**Extracted information**
---*---
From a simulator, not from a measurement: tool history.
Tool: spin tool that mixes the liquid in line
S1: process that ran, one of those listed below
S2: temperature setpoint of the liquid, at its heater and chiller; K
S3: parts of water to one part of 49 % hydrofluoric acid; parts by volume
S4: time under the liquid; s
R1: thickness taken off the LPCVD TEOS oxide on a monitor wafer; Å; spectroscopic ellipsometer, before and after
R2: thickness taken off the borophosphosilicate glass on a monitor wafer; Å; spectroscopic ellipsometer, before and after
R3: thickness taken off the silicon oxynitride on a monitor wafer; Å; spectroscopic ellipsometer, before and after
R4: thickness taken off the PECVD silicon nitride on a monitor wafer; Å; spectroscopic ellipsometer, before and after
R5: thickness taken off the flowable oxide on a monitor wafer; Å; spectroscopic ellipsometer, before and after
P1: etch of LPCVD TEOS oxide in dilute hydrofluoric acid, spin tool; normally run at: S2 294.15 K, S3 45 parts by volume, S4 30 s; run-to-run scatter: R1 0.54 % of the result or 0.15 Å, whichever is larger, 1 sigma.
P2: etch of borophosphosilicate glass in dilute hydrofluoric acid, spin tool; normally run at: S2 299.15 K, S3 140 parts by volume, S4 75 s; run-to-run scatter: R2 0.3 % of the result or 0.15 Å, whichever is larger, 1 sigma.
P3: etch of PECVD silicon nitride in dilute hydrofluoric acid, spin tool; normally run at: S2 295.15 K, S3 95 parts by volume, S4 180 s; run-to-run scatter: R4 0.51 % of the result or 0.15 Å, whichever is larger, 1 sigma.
---*---

**Activity**
Each line must be given again exactly as written above.

**Answer section**
From a simulator, not from a measurement: tool history.
Tool: spin tool that mixes the liquid in line
S1: process that ran, one of those listed below
S2: temperature setpoint of the liquid, at its heater and chiller; K
S3: parts of water to one part of 49 % hydrofluoric acid; parts by volume
S4: time under the liquid; s
R1: thickness taken off the LPCVD TEOS oxide on a monitor wafer; Å; spectroscopic ellipsometer, before and after
R2: thickness taken off the borophosphosilicate glass on a monitor wafer; Å; spectroscopic ellipsometer, before and after
R3: thickness taken off the silicon oxynitride on a monitor wafer; Å; spectroscopic ellipsometer, before and after
R4: thickness taken off the PECVD silicon nitride on a monitor wafer; Å; spectroscopic ellipsometer, before and after
R5: thickness taken off the flowable oxide on a monitor wafer; Å; spectroscopic ellipsometer, before and after
P1: etch of LPCVD TEOS oxide in dilute hydrofluoric acid, spin tool; normally run at: S2 294.15 K, S3 45 parts by volume, S4 30 s; run-to-run scatter: R1 0.54 % of the result or 0.15 Å, whichever is larger, 1 sigma.
P2: etch of borophosphosilicate glass in dilute hydrofluoric acid, spin tool; normally run at: S2 299.15 K, S3 140 parts by volume, S4 75 s; run-to-run scatter: R2 0.3 % of the result or 0.15 Å, whichever is larger, 1 sigma.
P3: etch of PECVD silicon nitride in dilute hydrofluoric acid, spin tool; normally run at: S2 295.15 K, S3 95 parts by volume, S4 180 s; run-to-run scatter: R4 0.51 % of the result or 0.15 Å, whichever is larger, 1 sigma.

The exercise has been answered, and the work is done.